Once you reach the line that holds "There are 6" in the listing below, output it and every line after it through the line that holds "Small offsets that", word for word.

□ □ □ □

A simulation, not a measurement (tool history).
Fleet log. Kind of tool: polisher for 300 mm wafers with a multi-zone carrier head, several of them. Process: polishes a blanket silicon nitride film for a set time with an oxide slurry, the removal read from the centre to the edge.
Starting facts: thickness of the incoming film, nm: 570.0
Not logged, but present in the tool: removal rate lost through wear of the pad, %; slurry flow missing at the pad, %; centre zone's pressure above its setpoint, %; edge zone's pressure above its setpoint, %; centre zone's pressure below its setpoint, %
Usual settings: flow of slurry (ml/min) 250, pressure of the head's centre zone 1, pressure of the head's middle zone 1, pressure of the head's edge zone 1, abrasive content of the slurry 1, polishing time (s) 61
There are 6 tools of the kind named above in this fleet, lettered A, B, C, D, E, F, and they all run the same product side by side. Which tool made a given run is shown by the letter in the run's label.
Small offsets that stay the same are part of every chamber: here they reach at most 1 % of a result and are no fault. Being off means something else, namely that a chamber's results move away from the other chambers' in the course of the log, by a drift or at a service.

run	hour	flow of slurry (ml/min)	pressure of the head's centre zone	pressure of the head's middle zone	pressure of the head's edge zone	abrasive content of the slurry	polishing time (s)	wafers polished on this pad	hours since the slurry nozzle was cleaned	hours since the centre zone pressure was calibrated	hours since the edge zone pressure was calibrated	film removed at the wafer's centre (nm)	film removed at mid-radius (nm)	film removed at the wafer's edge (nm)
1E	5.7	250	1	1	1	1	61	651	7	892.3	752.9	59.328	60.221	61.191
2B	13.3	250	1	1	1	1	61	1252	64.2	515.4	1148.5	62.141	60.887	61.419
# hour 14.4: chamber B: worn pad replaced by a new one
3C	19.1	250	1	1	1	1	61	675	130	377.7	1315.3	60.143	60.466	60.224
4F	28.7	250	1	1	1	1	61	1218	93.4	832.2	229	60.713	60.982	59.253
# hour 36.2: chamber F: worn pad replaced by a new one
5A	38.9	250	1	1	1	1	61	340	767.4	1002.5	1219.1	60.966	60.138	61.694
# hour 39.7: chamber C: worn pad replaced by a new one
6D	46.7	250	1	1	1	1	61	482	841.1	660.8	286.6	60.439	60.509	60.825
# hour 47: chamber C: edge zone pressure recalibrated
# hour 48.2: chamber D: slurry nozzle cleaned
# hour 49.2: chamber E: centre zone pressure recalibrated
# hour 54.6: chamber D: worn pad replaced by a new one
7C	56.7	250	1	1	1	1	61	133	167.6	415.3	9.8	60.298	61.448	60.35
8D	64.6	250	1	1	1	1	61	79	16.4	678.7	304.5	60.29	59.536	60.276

□ □ □ □

▶ **REPLY**
There are 6 tools of the kind named above in this fleet, lettered A, B, C, D, E, F, and they all run the same product side by side. Which tool made a given run is shown by the letter in the run's label.
Small offsets that stay the same are part of every chamber: here they reach at most 1 % of a result and are no fault. Being off means something else, namely that a chamber's results move away from the other chambers' in the course of the log, by a drift or at a service.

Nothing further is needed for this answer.